─── Listed entries ───

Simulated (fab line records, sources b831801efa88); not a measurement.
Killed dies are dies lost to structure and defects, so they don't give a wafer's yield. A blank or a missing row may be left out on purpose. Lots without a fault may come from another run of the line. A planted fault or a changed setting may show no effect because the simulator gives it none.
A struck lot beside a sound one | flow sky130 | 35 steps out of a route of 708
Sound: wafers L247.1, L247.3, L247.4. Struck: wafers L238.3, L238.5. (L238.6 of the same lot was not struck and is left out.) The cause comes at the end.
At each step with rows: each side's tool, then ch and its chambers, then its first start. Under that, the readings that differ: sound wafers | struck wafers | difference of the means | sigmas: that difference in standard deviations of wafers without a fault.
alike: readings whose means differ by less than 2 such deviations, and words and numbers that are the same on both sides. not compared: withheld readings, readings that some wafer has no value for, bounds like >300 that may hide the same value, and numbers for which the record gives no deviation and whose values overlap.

───

For this task, set down the entire listing word for word.

Simulated (fab line records, sources b831801efa88); not a measurement.
Killed dies are dies lost to structure and defects, so they don't give a wafer's yield. A blank or a missing row may be left out on purpose. Lots without a fault may come from another run of the line. A planted fault or a changed setting may show no effect because the simulator gives it none.
A struck lot beside a sound one | flow sky130 | 35 steps out of a route of 708
Sound: wafers L247.1, L247.3, L247.4. Struck: wafers L238.3, L238.5. (L238.6 of the same lot was not struck and is left out.) The cause comes at the end.
At each step with rows: each side's tool, then ch and its chambers, then its first start. Under that, the readings that differ: sound wafers | struck wafers | difference of the means | sigmas: that difference in standard deviations of wafers without a fault.
alike: readings whose means differ by less than 2 such deviations, and words and numbers that are the same on both sides. not compared: withheld readings, readings that some wafer has no value for, bounds like >300 that may hide the same value, and numbers for which the record gives no deviation and whose values overlap.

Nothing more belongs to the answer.